▸ Action item
Among the lines of data below, reproduce only those from the one with "Usual recipe: temperature" through the one with "Each chamber's own", exactly as they stand, both ends included.

○ ○ ○ ○

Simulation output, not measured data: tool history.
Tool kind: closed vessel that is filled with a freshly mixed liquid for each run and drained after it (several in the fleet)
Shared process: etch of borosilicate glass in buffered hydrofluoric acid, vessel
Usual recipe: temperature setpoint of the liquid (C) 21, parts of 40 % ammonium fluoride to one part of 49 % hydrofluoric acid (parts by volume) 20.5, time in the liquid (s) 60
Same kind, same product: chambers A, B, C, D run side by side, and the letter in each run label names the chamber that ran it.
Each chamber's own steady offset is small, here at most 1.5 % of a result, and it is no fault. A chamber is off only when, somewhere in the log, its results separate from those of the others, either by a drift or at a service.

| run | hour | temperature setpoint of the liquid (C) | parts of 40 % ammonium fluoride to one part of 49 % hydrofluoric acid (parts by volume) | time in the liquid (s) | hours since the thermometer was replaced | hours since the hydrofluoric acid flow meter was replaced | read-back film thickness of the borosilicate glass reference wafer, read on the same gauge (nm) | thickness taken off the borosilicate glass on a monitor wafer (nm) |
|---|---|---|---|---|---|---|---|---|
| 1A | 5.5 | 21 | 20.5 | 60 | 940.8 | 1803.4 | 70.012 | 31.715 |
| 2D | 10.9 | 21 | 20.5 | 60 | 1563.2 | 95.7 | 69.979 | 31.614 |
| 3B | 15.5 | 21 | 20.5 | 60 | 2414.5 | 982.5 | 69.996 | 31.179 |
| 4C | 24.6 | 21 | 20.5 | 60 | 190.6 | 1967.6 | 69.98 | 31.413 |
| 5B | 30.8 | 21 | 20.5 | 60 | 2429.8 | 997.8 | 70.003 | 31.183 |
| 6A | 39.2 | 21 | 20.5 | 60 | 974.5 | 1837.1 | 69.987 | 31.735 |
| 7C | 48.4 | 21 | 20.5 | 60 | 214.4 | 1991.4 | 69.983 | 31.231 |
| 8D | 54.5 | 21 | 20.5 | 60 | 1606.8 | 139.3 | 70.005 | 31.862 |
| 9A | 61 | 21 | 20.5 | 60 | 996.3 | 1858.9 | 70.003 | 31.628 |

○ ○ ○ ○

▸ Worked solution
Usual recipe: temperature setpoint of the liquid (C) 21, parts of 40 % ammonium fluoride to one part of 49 % hydrofluoric acid (parts by volume) 20.5, time in the liquid (s) 60
Same kind, same product: chambers A, B, C, D run side by side, and the letter in each run label names the chamber that ran it.
Each chamber's own steady offset is small, here at most 1.5 % of a result, and it is no fault. A chamber is off only when, somewhere in the log, its results separate from those of the others, either by a drift or at a service.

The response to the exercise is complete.